## Recorded data
============

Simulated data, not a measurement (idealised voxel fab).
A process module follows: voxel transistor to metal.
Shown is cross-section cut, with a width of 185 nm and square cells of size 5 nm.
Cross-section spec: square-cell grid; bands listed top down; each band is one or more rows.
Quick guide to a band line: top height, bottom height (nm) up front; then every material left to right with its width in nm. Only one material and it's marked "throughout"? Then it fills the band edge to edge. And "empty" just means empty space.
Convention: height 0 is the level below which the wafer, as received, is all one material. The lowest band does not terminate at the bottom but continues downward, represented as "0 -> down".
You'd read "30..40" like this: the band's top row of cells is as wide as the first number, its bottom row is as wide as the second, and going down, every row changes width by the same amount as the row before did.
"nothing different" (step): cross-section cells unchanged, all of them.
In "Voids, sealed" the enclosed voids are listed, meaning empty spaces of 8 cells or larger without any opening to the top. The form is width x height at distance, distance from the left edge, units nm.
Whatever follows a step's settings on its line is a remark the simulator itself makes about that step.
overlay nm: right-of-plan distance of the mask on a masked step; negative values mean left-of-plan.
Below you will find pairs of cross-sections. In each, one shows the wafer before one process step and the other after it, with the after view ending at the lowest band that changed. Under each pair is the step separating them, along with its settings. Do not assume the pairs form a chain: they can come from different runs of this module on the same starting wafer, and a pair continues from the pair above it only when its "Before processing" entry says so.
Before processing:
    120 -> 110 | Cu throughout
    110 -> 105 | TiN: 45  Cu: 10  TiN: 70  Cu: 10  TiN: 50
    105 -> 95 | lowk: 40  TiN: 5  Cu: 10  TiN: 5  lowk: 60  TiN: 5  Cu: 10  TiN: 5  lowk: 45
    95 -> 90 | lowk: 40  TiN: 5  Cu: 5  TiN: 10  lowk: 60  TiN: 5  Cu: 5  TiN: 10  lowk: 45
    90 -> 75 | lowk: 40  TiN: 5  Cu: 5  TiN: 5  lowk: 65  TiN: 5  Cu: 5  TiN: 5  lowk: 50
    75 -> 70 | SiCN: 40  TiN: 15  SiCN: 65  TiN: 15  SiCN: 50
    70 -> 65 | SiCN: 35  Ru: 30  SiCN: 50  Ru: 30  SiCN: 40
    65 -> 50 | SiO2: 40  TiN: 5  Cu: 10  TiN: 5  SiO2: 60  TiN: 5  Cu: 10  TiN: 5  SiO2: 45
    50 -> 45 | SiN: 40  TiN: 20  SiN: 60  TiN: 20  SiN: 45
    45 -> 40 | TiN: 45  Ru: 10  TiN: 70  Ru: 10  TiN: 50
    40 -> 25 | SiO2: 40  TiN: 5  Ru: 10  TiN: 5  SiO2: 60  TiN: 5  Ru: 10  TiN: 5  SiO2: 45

============

## Task item
Take the listing above from its first line through the line containing "Whatever follows a", and transcribe that stretch exactly, with no other lines.

## Exercise result
Simulated data, not a measurement (idealised voxel fab).
A process module follows: voxel transistor to metal.
Shown is cross-section cut, with a width of 185 nm and square cells of size 5 nm.
Cross-section spec: square-cell grid; bands listed top down; each band is one or more rows.
Quick guide to a band line: top height, bottom height (nm) up front; then every material left to right with its width in nm. Only one material and it's marked "throughout"? Then it fills the band edge to edge. And "empty" just means empty space.
Convention: height 0 is the level below which the wafer, as received, is all one material. The lowest band does not terminate at the bottom but continues downward, represented as "0 -> down".
You'd read "30..40" like this: the band's top row of cells is as wide as the first number, its bottom row is as wide as the second, and going down, every row changes width by the same amount as the row before did.
"nothing different" (step): cross-section cells unchanged, all of them.
In "Voids, sealed" the enclosed voids are listed, meaning empty spaces of 8 cells or larger without any opening to the top. The form is width x height at distance, distance from the left edge, units nm.
Whatever follows a step's settings on its line is a remark the simulator itself makes about that step.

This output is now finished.